§ **Work instruction**
Every entry must be repeated exactly in the answer.

══ Extracted material ══

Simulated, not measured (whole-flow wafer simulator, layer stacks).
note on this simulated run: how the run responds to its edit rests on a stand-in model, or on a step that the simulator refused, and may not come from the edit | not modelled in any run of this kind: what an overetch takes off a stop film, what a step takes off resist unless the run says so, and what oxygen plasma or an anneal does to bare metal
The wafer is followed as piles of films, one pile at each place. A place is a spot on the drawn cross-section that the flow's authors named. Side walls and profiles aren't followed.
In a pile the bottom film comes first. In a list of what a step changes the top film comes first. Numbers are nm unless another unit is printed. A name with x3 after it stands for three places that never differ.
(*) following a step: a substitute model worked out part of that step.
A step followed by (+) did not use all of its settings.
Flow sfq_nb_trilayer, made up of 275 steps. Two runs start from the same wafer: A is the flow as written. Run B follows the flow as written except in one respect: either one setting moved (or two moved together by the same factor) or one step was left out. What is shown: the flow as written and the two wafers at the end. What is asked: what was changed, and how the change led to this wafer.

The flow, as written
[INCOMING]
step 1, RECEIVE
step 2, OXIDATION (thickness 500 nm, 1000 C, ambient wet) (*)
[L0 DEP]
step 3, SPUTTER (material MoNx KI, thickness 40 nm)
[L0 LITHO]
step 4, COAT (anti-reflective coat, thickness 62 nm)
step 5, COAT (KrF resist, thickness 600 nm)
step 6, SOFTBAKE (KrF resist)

═══

§ **Your response**
Simulated, not measured (whole-flow wafer simulator, layer stacks).
note on this simulated run: how the run responds to its edit rests on a stand-in model, or on a step that the simulator refused, and may not come from the edit | not modelled in any run of this kind: what an overetch takes off a stop film, what a step takes off resist unless the run says so, and what oxygen plasma or an anneal does to bare metal
The wafer is followed as piles of films, one pile at each place. A place is a spot on the drawn cross-section that the flow's authors named. Side walls and profiles aren't followed.
In a pile the bottom film comes first. In a list of what a step changes the top film comes first. Numbers are nm unless another unit is printed. A name with x3 after it stands for three places that never differ.
(*) following a step: a substitute model worked out part of that step.
A step followed by (+) did not use all of its settings.
Flow sfq_nb_trilayer, made up of 275 steps. Two runs start from the same wafer: A is the flow as written. Run B follows the flow as written except in one respect: either one setting moved (or two moved together by the same factor) or one step was left out. What is shown: the flow as written and the two wafers at the end. What is asked: what was changed, and how the change led to this wafer.

The flow, as written
[INCOMING]
step 1, RECEIVE
step 2, OXIDATION (thickness 500 nm, 1000 C, ambient wet) (*)
[L0 DEP]
step 3, SPUTTER (material MoNx KI, thickness 40 nm)
[L0 LITHO]
step 4, COAT (anti-reflective coat, thickness 62 nm)
step 5, COAT (KrF resist, thickness 600 nm)
step 6, SOFTBAKE (KrF resist)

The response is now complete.